*** Opening Extracted material ***

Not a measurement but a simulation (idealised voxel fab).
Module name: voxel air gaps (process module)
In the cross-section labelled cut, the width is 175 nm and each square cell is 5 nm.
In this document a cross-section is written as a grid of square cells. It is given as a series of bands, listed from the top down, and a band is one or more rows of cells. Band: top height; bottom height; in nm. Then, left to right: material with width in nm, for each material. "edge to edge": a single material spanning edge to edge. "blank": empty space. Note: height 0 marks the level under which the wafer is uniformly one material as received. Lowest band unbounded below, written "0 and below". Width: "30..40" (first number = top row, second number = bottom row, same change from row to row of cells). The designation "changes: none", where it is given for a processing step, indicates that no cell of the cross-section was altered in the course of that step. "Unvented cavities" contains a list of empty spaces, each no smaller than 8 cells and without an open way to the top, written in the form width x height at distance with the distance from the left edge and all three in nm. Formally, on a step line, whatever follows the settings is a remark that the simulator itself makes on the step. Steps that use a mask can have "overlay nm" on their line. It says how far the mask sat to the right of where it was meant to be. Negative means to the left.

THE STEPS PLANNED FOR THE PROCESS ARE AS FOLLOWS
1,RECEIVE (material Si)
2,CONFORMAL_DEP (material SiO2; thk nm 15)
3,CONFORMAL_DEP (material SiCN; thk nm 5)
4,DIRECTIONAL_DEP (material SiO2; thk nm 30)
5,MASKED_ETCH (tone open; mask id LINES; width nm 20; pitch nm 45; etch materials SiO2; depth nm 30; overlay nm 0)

*** Closing Extracted material ***

> [Work instruction]:
Each line from the top of the entries above through the line containing "In the cross-section" must be transcribed exactly, and no other line may appear.

> [Task response]:
Not a measurement but a simulation (idealised voxel fab).
Module name: voxel air gaps (process module)
In the cross-section labelled cut, the width is 175 nm and each square cell is 5 nm.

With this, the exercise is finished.